Output exactly, with nothing added, the entries from the first line through the line with "Run 4, hour".

--

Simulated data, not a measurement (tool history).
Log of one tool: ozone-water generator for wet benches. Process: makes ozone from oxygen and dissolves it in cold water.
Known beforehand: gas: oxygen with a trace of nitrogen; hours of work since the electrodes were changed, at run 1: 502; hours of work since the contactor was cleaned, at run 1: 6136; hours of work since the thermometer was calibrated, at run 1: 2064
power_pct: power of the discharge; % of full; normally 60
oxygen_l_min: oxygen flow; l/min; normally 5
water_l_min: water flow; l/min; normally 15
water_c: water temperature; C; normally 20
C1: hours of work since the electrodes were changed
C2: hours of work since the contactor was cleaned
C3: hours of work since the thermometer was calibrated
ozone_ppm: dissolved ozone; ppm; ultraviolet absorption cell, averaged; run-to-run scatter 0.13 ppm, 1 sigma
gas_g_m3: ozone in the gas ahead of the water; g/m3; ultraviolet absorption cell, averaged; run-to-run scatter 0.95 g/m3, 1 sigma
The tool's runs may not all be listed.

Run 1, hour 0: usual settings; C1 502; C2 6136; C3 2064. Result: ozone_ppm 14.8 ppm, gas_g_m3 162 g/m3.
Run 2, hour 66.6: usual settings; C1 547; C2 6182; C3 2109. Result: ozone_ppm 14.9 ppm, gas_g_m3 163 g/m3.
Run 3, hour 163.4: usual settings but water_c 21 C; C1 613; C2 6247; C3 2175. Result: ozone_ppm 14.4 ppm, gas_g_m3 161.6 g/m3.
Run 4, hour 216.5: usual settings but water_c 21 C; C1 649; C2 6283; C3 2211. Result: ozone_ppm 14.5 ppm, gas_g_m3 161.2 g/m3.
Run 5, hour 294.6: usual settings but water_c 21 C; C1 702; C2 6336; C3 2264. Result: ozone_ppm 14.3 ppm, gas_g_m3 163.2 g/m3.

--

### Written solution
Simulated data, not a measurement (tool history).
Log of one tool: ozone-water generator for wet benches. Process: makes ozone from oxygen and dissolves it in cold water.
Known beforehand: gas: oxygen with a trace of nitrogen; hours of work since the electrodes were changed, at run 1: 502; hours of work since the contactor was cleaned, at run 1: 6136; hours of work since the thermometer was calibrated, at run 1: 2064
power_pct: power of the discharge; % of full; normally 60
oxygen_l_min: oxygen flow; l/min; normally 5
water_l_min: water flow; l/min; normally 15
water_c: water temperature; C; normally 20
C1: hours of work since the electrodes were changed
C2: hours of work since the contactor was cleaned
C3: hours of work since the thermometer was calibrated
ozone_ppm: dissolved ozone; ppm; ultraviolet absorption cell, averaged; run-to-run scatter 0.13 ppm, 1 sigma
gas_g_m3: ozone in the gas ahead of the water; g/m3; ultraviolet absorption cell, averaged; run-to-run scatter 0.95 g/m3, 1 sigma
The tool's runs may not all be listed.

Run 1, hour 0: usual settings; C1 502; C2 6136; C3 2064. Result: ozone_ppm 14.8 ppm, gas_g_m3 162 g/m3.
Run 2, hour 66.6: usual settings; C1 547; C2 6182; C3 2109. Result: ozone_ppm 14.9 ppm, gas_g_m3 163 g/m3.
Run 3, hour 163.4: usual settings but water_c 21 C; C1 613; C2 6247; C3 2175. Result: ozone_ppm 14.4 ppm, gas_g_m3 161.6 g/m3.
Run 4, hour 216.5: usual settings but water_c 21 C; C1 649; C2 6283; C3 2211. Result: ozone_ppm 14.5 ppm, gas_g_m3 161.2 g/m3.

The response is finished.